▬▬▬▬▬▬

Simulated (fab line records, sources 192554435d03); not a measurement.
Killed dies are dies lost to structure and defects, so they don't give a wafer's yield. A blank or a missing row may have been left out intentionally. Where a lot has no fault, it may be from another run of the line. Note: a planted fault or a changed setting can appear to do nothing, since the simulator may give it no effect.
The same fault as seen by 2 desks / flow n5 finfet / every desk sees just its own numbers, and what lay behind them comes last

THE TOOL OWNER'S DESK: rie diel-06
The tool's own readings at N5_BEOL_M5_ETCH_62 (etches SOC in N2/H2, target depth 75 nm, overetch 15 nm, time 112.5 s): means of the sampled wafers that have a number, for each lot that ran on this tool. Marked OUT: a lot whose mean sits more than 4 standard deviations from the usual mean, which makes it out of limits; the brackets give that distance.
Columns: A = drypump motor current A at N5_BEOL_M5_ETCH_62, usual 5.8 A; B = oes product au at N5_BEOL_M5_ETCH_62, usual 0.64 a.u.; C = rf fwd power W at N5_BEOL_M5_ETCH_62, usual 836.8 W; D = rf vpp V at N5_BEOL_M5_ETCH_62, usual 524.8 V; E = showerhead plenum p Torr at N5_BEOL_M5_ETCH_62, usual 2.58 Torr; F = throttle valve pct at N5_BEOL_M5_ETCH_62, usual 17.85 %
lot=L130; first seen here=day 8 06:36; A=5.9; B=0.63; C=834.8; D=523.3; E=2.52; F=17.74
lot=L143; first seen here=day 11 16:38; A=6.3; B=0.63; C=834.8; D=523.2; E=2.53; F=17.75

▬▬▬▬▬▬

ACTIVITY: Reproduce, word for word, all of the entries above.

EXERCISE RESULT:
Simulated (fab line records, sources 192554435d03); not a measurement.
Killed dies are dies lost to structure and defects, so they don't give a wafer's yield. A blank or a missing row may have been left out intentionally. Where a lot has no fault, it may be from another run of the line. Note: a planted fault or a changed setting can appear to do nothing, since the simulator may give it no effect.
The same fault as seen by 2 desks / flow n5 finfet / every desk sees just its own numbers, and what lay behind them comes last

THE TOOL OWNER'S DESK: rie diel-06
The tool's own readings at N5_BEOL_M5_ETCH_62 (etches SOC in N2/H2, target depth 75 nm, overetch 15 nm, time 112.5 s): means of the sampled wafers that have a number, for each lot that ran on this tool. Marked OUT: a lot whose mean sits more than 4 standard deviations from the usual mean, which makes it out of limits; the brackets give that distance.
Columns: A = drypump motor current A at N5_BEOL_M5_ETCH_62, usual 5.8 A; B = oes product au at N5_BEOL_M5_ETCH_62, usual 0.64 a.u.; C = rf fwd power W at N5_BEOL_M5_ETCH_62, usual 836.8 W; D = rf vpp V at N5_BEOL_M5_ETCH_62, usual 524.8 V; E = showerhead plenum p Torr at N5_BEOL_M5_ETCH_62, usual 2.58 Torr; F = throttle valve pct at N5_BEOL_M5_ETCH_62, usual 17.85 %
lot=L130; first seen here=day 8 06:36; A=5.9; B=0.63; C=834.8; D=523.3; E=2.52; F=17.74
lot=L143; first seen here=day 11 16:38; A=6.3; B=0.63; C=834.8; D=523.2; E=2.53; F=17.75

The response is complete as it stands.